#####

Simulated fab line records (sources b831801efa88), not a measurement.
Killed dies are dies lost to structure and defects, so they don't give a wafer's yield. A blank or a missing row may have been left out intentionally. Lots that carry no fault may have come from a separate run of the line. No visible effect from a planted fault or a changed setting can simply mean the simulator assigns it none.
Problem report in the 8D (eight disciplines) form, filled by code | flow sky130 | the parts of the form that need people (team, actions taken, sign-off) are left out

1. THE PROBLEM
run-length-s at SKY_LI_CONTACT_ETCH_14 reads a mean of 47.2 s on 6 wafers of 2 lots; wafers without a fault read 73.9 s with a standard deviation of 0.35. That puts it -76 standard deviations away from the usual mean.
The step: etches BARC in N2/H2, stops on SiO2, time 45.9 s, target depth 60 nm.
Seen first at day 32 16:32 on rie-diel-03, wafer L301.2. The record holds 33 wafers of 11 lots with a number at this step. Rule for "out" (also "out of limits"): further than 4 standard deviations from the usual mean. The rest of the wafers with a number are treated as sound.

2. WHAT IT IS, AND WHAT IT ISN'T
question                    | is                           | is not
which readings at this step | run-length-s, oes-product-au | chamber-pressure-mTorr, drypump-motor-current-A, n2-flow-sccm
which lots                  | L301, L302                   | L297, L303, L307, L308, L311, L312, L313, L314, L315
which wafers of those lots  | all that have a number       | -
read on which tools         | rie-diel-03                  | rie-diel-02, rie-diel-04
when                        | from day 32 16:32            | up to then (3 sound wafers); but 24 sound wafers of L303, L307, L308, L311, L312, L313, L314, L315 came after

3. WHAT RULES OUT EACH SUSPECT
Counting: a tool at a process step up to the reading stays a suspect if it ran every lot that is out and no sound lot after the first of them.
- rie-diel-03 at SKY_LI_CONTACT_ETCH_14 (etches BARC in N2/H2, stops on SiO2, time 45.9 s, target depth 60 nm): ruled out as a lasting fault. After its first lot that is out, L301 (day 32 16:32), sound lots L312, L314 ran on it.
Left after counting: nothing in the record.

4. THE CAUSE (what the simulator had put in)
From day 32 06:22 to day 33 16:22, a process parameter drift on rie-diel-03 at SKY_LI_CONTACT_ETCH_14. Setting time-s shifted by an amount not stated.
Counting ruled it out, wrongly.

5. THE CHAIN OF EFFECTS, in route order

#####

**ACTIVITY:** Print the records above verbatim from their first line to the line containing "1. THE PROBLEM", both included, and stop there.

**YOUR RESPONSE:**
Simulated fab line records (sources b831801efa88), not a measurement.
Killed dies are dies lost to structure and defects, so they don't give a wafer's yield. A blank or a missing row may have been left out intentionally. Lots that carry no fault may have come from a separate run of the line. No visible effect from a planted fault or a changed setting can simply mean the simulator assigns it none.
Problem report in the 8D (eight disciplines) form, filled by code | flow sky130 | the parts of the form that need people (team, actions taken, sign-off) are left out

1. THE PROBLEM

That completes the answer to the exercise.